****************************************

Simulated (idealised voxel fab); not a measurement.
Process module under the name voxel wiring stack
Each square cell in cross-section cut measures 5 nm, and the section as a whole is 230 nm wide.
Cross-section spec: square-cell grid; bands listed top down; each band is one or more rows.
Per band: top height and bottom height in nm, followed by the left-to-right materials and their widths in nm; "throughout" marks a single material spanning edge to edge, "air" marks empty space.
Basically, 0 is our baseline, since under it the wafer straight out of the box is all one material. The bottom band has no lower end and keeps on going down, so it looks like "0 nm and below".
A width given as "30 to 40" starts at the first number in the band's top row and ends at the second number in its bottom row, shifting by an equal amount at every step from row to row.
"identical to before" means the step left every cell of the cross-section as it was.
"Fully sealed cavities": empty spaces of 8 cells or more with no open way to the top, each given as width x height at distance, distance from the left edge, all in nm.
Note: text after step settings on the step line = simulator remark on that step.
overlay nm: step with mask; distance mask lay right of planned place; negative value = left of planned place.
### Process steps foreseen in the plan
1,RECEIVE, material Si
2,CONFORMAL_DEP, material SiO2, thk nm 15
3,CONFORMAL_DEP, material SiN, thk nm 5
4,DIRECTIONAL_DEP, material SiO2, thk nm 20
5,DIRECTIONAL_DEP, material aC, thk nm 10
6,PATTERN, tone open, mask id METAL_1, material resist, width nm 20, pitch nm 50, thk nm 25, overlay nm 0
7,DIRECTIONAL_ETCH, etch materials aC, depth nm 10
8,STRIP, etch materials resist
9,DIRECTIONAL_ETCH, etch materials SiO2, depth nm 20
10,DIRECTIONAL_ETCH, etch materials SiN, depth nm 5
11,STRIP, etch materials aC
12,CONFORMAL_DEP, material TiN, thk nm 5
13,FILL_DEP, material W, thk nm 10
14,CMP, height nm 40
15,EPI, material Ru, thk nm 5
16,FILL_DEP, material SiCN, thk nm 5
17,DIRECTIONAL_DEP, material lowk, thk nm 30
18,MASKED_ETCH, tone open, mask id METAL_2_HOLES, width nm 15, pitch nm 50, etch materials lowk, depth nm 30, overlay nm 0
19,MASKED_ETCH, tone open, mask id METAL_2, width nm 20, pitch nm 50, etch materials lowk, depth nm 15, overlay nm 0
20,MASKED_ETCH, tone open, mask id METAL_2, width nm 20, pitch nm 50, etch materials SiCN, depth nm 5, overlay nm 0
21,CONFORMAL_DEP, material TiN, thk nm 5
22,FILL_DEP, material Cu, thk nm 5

****************************************

In the listing above, find the line containing "20,MASKED_ETCH, tone open, mask" and the line containing "21,CONFORMAL_DEP, material TiN, thk nm 5". Output them and every line between, exactly, and nothing else.

20,MASKED_ETCH, tone open, mask id METAL_2, width nm 20, pitch nm 50, etch materials SiCN, depth nm 5, overlay nm 0
21,CONFORMAL_DEP, material TiN, thk nm 5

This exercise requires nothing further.